The data:
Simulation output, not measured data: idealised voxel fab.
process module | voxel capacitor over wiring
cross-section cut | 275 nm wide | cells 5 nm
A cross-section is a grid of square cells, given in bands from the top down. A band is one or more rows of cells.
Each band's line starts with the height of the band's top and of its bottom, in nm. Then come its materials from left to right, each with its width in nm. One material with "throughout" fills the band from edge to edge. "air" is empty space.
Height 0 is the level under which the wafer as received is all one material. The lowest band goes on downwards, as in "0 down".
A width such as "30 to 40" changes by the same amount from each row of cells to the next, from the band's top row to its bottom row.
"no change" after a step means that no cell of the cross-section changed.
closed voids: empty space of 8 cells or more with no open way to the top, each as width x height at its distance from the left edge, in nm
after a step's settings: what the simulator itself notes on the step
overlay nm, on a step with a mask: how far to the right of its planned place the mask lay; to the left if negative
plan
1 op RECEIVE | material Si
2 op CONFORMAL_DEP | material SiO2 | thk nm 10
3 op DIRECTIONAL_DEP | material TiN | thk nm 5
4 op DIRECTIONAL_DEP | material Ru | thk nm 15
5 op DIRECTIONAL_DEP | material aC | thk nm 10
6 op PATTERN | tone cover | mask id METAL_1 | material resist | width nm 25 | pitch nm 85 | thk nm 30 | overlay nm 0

Action item:
Print the material above verbatim, first line through the line containing "A cross-section is", both included.

Written response:
Simulation output, not measured data: idealised voxel fab.
process module | voxel capacitor over wiring
cross-section cut | 275 nm wide | cells 5 nm
A cross-section is a grid of square cells, given in bands from the top down. A band is one or more rows of cells.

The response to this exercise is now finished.